**REQUIRED ACTION**:
Write out, unaltered, each line from the top of the records below down to the line where "- wafers=42" appears, that line included.

____ SUPPLIED DATA
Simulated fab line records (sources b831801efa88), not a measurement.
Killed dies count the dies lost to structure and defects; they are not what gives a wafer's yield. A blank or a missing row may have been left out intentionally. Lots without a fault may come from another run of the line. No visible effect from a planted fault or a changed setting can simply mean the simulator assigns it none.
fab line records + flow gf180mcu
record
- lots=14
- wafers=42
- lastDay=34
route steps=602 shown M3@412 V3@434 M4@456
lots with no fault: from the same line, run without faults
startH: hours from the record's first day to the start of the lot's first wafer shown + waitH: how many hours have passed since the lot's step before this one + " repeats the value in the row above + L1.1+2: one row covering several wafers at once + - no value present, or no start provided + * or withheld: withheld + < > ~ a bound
________

**TASK RESULT**:
Simulated fab line records (sources b831801efa88), not a measurement.
Killed dies count the dies lost to structure and defects; they are not what gives a wafer's yield. A blank or a missing row may have been left out intentionally. Lots without a fault may come from another run of the line. No visible effect from a planted fault or a changed setting can simply mean the simulator assigns it none.
fab line records + flow gf180mcu
record
- lots=14
- wafers=42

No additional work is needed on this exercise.